### [Source data]
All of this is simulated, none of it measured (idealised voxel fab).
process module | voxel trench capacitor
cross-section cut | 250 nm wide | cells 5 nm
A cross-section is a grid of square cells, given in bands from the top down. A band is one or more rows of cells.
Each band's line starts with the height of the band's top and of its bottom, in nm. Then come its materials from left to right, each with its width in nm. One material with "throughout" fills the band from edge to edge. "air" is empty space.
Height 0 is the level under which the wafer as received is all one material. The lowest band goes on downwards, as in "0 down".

### [Brief]
Your answer must be every record above, retyped exactly.

### [Response area]
All of this is simulated, none of it measured (idealised voxel fab).
process module | voxel trench capacitor
cross-section cut | 250 nm wide | cells 5 nm
A cross-section is a grid of square cells, given in bands from the top down. A band is one or more rows of cells.
Each band's line starts with the height of the band's top and of its bottom, in nm. Then come its materials from left to right, each with its width in nm. One material with "throughout" fills the band from edge to edge. "air" is empty space.
Height 0 is the level under which the wafer as received is all one material. The lowest band goes on downwards, as in "0 down".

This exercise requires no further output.